# [GIVEN DATA]
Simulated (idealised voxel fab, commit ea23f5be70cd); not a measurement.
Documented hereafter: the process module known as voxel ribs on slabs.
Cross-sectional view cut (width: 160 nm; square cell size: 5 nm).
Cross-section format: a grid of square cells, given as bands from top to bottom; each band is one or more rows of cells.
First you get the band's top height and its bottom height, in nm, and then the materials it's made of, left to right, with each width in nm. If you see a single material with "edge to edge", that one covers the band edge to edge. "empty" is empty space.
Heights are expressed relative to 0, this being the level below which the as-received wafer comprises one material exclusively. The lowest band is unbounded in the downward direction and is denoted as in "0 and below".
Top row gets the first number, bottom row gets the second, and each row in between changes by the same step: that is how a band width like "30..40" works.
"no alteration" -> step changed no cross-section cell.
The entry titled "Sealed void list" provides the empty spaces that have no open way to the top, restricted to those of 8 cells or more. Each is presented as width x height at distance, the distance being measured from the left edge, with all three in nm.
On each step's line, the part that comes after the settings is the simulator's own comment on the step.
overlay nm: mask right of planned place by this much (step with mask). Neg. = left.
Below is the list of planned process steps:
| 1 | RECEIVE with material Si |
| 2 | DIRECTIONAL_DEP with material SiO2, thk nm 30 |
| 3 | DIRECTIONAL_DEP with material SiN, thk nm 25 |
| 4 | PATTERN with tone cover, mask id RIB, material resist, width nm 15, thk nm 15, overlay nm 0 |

# [REQUIRED ACTION]
Only certain lines are wanted. Please return exactly those from the top of the data through the line with "thk nm 25 |".

# [EXERCISE ANSWER]
Simulated (idealised voxel fab, commit ea23f5be70cd); not a measurement.
Documented hereafter: the process module known as voxel ribs on slabs.
Cross-sectional view cut (width: 160 nm; square cell size: 5 nm).
Cross-section format: a grid of square cells, given as bands from top to bottom; each band is one or more rows of cells.
First you get the band's top height and its bottom height, in nm, and then the materials it's made of, left to right, with each width in nm. If you see a single material with "edge to edge", that one covers the band edge to edge. "empty" is empty space.
Heights are expressed relative to 0, this being the level below which the as-received wafer comprises one material exclusively. The lowest band is unbounded in the downward direction and is denoted as in "0 and below".
Top row gets the first number, bottom row gets the second, and each row in between changes by the same step: that is how a band width like "30..40" works.
"no alteration" -> step changed no cross-section cell.
The entry titled "Sealed void list" provides the empty spaces that have no open way to the top, restricted to those of 8 cells or more. Each is presented as width x height at distance, the distance being measured from the left edge, with all three in nm.
On each step's line, the part that comes after the settings is the simulator's own comment on the step.
overlay nm: mask right of planned place by this much (step with mask). Neg. = left.
Below is the list of planned process steps:
| 1 | RECEIVE with material Si |
| 2 | DIRECTIONAL_DEP with material SiO2, thk nm 30 |
| 3 | DIRECTIONAL_DEP with material SiN, thk nm 25 |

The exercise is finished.